DATASET ENTRIES:
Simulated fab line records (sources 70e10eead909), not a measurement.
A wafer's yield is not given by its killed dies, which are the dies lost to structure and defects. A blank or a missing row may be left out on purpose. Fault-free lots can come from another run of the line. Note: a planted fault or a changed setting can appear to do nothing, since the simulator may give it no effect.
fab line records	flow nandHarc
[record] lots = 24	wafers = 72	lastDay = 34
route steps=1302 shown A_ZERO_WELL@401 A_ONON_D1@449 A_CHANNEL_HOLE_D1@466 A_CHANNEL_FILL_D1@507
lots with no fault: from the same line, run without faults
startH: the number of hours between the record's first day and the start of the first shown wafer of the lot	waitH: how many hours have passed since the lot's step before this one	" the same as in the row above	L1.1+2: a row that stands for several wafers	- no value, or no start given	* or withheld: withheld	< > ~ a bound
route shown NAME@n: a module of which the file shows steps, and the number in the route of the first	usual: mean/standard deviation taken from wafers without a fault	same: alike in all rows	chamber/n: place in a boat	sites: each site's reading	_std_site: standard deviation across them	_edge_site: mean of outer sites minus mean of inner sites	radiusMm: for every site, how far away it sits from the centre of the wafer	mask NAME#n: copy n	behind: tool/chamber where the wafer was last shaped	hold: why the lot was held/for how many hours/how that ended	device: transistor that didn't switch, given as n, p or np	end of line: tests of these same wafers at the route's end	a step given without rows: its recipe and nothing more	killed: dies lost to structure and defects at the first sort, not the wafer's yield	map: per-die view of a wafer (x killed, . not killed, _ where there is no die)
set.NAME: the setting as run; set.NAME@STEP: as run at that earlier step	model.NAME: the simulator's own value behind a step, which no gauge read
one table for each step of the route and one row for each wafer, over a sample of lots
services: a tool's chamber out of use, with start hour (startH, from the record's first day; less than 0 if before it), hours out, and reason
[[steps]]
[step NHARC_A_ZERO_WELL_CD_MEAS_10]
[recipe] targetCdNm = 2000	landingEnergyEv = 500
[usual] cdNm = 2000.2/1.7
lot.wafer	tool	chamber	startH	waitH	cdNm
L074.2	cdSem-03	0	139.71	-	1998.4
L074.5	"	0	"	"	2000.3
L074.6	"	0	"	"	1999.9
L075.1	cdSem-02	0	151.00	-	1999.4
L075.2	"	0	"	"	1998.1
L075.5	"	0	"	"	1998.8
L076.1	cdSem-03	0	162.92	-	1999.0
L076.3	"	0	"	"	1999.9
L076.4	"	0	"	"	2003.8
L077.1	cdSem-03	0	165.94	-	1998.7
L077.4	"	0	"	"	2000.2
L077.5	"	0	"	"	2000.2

ACTIVITY:
Return exactly the lines from the beginning of the data above through the one containing "startH: the number", please. Include both end lines and add nothing else.

EXERCISE ANSWER:
Simulated fab line records (sources 70e10eead909), not a measurement.
A wafer's yield is not given by its killed dies, which are the dies lost to structure and defects. A blank or a missing row may be left out on purpose. Fault-free lots can come from another run of the line. Note: a planted fault or a changed setting can appear to do nothing, since the simulator may give it no effect.
fab line records	flow nandHarc
[record] lots = 24	wafers = 72	lastDay = 34
route steps=1302 shown A_ZERO_WELL@401 A_ONON_D1@449 A_CHANNEL_HOLE_D1@466 A_CHANNEL_FILL_D1@507
lots with no fault: from the same line, run without faults
startH: the number of hours between the record's first day and the start of the first shown wafer of the lot	waitH: how many hours have passed since the lot's step before this one	" the same as in the row above	L1.1+2: a row that stands for several wafers	- no value, or no start given	* or withheld: withheld	< > ~ a bound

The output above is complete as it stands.